'''
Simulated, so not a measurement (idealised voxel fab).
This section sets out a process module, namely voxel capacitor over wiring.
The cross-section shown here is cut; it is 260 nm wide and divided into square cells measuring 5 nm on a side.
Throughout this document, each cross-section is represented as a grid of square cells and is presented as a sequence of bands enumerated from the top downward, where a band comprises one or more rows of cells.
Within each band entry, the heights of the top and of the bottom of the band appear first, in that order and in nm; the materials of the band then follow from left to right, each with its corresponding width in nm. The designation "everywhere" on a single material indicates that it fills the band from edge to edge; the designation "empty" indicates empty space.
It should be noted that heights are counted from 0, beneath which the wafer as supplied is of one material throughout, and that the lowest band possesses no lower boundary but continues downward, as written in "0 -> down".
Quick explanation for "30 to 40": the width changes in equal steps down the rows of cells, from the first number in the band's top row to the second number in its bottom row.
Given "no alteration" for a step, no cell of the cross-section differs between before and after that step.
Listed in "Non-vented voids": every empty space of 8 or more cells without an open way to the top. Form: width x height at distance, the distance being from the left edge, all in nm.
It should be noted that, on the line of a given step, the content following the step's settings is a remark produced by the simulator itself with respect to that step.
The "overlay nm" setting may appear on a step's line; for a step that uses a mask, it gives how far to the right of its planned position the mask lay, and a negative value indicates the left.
'''

▶ Work instruction
Reproduce all of the entries word for word. Omit nothing.

▶ Your solution
Simulated, so not a measurement (idealised voxel fab).
This section sets out a process module, namely voxel capacitor over wiring.
The cross-section shown here is cut; it is 260 nm wide and divided into square cells measuring 5 nm on a side.
Throughout this document, each cross-section is represented as a grid of square cells and is presented as a sequence of bands enumerated from the top downward, where a band comprises one or more rows of cells.
Within each band entry, the heights of the top and of the bottom of the band appear first, in that order and in nm; the materials of the band then follow from left to right, each with its corresponding width in nm. The designation "everywhere" on a single material indicates that it fills the band from edge to edge; the designation "empty" indicates empty space.
It should be noted that heights are counted from 0, beneath which the wafer as supplied is of one material throughout, and that the lowest band possesses no lower boundary but continues downward, as written in "0 -> down".
Quick explanation for "30 to 40": the width changes in equal steps down the rows of cells, from the first number in the band's top row to the second number in its bottom row.
Given "no alteration" for a step, no cell of the cross-section differs between before and after that step.
Listed in "Non-vented voids": every empty space of 8 or more cells without an open way to the top. Form: width x height at distance, the distance being from the left edge, all in nm.
It should be noted that, on the line of a given step, the content following the step's settings is a remark produced by the simulator itself with respect to that step.
The "overlay nm" setting may appear on a step's line; for a step that uses a mask, it gives how far to the right of its planned position the mask lay, and a negative value indicates the left.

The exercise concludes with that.